### SUPPLIED RECORDS
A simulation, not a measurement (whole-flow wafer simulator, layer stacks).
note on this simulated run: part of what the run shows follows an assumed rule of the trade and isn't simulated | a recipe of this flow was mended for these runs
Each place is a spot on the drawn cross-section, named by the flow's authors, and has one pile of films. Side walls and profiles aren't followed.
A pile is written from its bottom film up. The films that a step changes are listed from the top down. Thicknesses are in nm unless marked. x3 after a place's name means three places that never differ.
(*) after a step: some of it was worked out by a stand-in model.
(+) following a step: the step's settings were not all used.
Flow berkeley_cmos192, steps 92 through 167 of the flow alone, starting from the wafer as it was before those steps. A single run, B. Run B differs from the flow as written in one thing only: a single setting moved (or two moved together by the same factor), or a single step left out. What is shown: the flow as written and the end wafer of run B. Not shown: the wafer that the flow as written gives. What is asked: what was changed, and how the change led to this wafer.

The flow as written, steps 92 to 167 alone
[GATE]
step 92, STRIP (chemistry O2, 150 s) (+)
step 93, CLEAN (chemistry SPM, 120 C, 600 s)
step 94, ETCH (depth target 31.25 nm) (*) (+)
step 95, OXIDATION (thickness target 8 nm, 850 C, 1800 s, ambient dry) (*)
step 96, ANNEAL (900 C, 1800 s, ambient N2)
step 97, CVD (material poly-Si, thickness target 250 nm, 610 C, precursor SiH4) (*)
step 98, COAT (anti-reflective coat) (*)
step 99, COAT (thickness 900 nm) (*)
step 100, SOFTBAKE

### WORK REQUEST
All records above are to be returned exactly as given.

### TASK OUTPUT
A simulation, not a measurement (whole-flow wafer simulator, layer stacks).
note on this simulated run: part of what the run shows follows an assumed rule of the trade and isn't simulated | a recipe of this flow was mended for these runs
Each place is a spot on the drawn cross-section, named by the flow's authors, and has one pile of films. Side walls and profiles aren't followed.
A pile is written from its bottom film up. The films that a step changes are listed from the top down. Thicknesses are in nm unless marked. x3 after a place's name means three places that never differ.
(*) after a step: some of it was worked out by a stand-in model.
(+) following a step: the step's settings were not all used.
Flow berkeley_cmos192, steps 92 through 167 of the flow alone, starting from the wafer as it was before those steps. A single run, B. Run B differs from the flow as written in one thing only: a single setting moved (or two moved together by the same factor), or a single step left out. What is shown: the flow as written and the end wafer of run B. Not shown: the wafer that the flow as written gives. What is asked: what was changed, and how the change led to this wafer.

The flow as written, steps 92 to 167 alone
[GATE]
step 92, STRIP (chemistry O2, 150 s) (+)
step 93, CLEAN (chemistry SPM, 120 C, 600 s)
step 94, ETCH (depth target 31.25 nm) (*) (+)
step 95, OXIDATION (thickness target 8 nm, 850 C, 1800 s, ambient dry) (*)
step 96, ANNEAL (900 C, 1800 s, ambient N2)
step 97, CVD (material poly-Si, thickness target 250 nm, 610 C, precursor SiH4) (*)
step 98, COAT (anti-reflective coat) (*)
step 99, COAT (thickness 900 nm) (*)
step 100, SOFTBAKE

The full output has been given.